* _Required action_
Start to finish, repeat the records exactly.

==== Listed entries ====
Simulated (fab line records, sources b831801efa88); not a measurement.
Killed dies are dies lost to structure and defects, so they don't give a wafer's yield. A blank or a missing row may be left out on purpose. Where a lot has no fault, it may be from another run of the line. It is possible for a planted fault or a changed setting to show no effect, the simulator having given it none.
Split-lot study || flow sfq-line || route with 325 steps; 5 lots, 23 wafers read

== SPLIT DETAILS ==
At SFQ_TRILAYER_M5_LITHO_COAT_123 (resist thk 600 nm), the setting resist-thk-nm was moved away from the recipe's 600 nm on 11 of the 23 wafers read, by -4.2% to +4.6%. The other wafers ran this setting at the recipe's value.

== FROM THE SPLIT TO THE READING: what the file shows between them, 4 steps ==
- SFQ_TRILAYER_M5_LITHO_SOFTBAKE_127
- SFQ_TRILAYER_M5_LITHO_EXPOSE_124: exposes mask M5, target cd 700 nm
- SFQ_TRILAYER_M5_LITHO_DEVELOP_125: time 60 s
====

* _Answer space_
Simulated (fab line records, sources b831801efa88); not a measurement.
Killed dies are dies lost to structure and defects, so they don't give a wafer's yield. A blank or a missing row may be left out on purpose. Where a lot has no fault, it may be from another run of the line. It is possible for a planted fault or a changed setting to show no effect, the simulator having given it none.
Split-lot study || flow sfq-line || route with 325 steps; 5 lots, 23 wafers read

== SPLIT DETAILS ==
At SFQ_TRILAYER_M5_LITHO_COAT_123 (resist thk 600 nm), the setting resist-thk-nm was moved away from the recipe's 600 nm on 11 of the 23 wafers read, by -4.2% to +4.6%. The other wafers ran this setting at the recipe's value.

== FROM THE SPLIT TO THE READING: what the file shows between them, 4 steps ==
- SFQ_TRILAYER_M5_LITHO_SOFTBAKE_127
- SFQ_TRILAYER_M5_LITHO_EXPOSE_124: exposes mask M5, target cd 700 nm
- SFQ_TRILAYER_M5_LITHO_DEVELOP_125: time 60 s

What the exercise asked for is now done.